LISTED RECORDS:
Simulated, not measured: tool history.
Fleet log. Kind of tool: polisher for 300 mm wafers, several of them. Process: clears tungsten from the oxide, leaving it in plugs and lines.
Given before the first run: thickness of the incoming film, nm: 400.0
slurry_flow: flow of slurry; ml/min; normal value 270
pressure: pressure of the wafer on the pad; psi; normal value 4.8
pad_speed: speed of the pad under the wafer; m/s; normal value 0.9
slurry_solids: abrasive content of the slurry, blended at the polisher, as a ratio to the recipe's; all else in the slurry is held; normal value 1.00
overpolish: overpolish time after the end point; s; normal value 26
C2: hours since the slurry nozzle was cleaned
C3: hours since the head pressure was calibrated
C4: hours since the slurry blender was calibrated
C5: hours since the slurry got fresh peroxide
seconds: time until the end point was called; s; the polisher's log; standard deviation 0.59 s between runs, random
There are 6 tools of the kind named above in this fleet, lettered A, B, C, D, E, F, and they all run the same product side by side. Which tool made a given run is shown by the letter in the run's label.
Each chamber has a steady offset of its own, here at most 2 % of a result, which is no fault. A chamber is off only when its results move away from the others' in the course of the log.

ASSIGNMENT:
Output the material above in full. Change nothing.

TASK OUTPUT:
Simulated, not measured: tool history.
Fleet log. Kind of tool: polisher for 300 mm wafers, several of them. Process: clears tungsten from the oxide, leaving it in plugs and lines.
Given before the first run: thickness of the incoming film, nm: 400.0
slurry_flow: flow of slurry; ml/min; normal value 270
pressure: pressure of the wafer on the pad; psi; normal value 4.8
pad_speed: speed of the pad under the wafer; m/s; normal value 0.9
slurry_solids: abrasive content of the slurry, blended at the polisher, as a ratio to the recipe's; all else in the slurry is held; normal value 1.00
overpolish: overpolish time after the end point; s; normal value 26
C2: hours since the slurry nozzle was cleaned
C3: hours since the head pressure was calibrated
C4: hours since the slurry blender was calibrated
C5: hours since the slurry got fresh peroxide
seconds: time until the end point was called; s; the polisher's log; standard deviation 0.59 s between runs, random
There are 6 tools of the kind named above in this fleet, lettered A, B, C, D, E, F, and they all run the same product side by side. Which tool made a given run is shown by the letter in the run's label.
Each chamber has a steady offset of its own, here at most 2 % of a result, which is no fault. A chamber is off only when its results move away from the others' in the course of the log.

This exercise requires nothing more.